== Action item ==
Exactly as they appear, copy the lines from the start of the entries below to the line containing "Killed dies: the", both ends included.

== The data ==
•••

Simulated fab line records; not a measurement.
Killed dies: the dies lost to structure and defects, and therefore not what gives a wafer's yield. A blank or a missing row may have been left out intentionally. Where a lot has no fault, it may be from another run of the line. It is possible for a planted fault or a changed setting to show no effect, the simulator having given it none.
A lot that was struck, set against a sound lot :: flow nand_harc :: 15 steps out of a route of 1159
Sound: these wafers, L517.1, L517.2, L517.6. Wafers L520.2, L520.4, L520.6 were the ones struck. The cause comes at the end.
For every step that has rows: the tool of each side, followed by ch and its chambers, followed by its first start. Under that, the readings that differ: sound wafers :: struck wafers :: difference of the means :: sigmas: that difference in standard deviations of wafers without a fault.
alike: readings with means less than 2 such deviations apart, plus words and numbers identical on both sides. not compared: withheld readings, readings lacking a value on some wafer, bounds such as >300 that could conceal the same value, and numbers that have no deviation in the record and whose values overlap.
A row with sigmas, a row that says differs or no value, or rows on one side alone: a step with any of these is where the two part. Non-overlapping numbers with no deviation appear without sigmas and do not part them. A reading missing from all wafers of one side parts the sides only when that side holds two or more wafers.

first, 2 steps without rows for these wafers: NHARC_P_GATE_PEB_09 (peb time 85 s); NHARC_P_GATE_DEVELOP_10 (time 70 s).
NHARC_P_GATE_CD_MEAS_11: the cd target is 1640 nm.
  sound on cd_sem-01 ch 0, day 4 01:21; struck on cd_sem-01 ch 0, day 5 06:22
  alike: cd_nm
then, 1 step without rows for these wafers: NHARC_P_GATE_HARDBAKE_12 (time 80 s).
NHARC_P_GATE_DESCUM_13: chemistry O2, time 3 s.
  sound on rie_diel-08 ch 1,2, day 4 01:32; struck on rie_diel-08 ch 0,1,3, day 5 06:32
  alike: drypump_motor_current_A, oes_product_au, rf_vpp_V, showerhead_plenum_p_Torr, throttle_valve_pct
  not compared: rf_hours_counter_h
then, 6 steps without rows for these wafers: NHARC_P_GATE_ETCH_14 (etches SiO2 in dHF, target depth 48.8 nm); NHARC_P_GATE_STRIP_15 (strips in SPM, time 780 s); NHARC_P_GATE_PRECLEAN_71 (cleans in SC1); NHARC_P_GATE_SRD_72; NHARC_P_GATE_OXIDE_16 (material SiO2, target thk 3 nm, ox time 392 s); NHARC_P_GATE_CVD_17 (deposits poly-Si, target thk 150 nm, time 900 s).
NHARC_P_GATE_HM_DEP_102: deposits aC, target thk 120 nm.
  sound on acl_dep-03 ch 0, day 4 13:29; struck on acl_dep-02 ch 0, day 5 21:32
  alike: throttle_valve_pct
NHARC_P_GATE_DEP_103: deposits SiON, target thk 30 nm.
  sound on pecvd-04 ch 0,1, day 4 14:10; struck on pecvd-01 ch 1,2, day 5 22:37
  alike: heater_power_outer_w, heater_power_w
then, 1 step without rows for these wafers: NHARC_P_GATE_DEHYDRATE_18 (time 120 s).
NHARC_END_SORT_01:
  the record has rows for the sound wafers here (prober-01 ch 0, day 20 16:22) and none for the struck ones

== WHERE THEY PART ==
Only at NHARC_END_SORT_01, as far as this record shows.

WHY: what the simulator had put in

•••

== Exercise solution ==
Simulated fab line records; not a measurement.
Killed dies: the dies lost to structure and defects, and therefore not what gives a wafer's yield. A blank or a missing row may have been left out intentionally. Where a lot has no fault, it may be from another run of the line. It is possible for a planted fault or a changed setting to show no effect, the simulator having given it none.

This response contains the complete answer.